......

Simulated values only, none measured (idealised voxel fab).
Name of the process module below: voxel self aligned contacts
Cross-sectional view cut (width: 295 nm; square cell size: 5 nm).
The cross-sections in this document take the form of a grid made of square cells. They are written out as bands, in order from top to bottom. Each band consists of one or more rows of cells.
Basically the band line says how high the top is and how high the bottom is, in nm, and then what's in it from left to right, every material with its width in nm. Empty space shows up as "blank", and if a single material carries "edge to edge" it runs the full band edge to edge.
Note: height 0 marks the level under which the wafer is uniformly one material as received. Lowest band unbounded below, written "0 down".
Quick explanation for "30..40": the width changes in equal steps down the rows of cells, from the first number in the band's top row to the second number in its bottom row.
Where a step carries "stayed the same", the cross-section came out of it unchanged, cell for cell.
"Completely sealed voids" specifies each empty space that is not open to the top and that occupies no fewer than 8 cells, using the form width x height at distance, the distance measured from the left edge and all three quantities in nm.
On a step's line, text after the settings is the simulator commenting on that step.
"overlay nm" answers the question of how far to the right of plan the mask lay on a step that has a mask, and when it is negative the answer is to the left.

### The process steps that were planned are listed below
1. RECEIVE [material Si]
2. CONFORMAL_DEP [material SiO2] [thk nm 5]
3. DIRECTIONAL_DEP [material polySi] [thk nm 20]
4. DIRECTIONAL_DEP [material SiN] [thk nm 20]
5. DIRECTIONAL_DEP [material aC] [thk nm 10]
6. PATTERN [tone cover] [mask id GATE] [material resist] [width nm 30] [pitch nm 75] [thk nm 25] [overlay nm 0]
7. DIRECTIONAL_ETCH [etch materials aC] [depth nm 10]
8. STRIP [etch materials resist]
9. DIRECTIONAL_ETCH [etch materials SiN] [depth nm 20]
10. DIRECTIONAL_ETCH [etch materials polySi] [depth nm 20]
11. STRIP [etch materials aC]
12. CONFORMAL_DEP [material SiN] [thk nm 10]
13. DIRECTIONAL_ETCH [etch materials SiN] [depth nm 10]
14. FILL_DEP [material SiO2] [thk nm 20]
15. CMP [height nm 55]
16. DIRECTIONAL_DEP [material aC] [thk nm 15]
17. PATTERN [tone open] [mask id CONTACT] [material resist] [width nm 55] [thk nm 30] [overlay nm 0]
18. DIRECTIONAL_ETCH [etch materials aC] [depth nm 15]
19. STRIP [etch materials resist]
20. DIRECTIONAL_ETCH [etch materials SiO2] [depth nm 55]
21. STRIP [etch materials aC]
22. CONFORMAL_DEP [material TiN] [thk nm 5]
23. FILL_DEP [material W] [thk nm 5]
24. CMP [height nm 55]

......

* [ASSIGNMENT]: Transcribe, with no changes, the listing above from its first line through the line with "Note: height 0", including that line, and stop once it is done.

* [RESULT]:
Simulated values only, none measured (idealised voxel fab).
Name of the process module below: voxel self aligned contacts
Cross-sectional view cut (width: 295 nm; square cell size: 5 nm).
The cross-sections in this document take the form of a grid made of square cells. They are written out as bands, in order from top to bottom. Each band consists of one or more rows of cells.
Basically the band line says how high the top is and how high the bottom is, in nm, and then what's in it from left to right, every material with its width in nm. Empty space shows up as "blank", and if a single material carries "edge to edge" it runs the full band edge to edge.
Note: height 0 marks the level under which the wafer is uniformly one material as received. Lowest band unbounded below, written "0 down".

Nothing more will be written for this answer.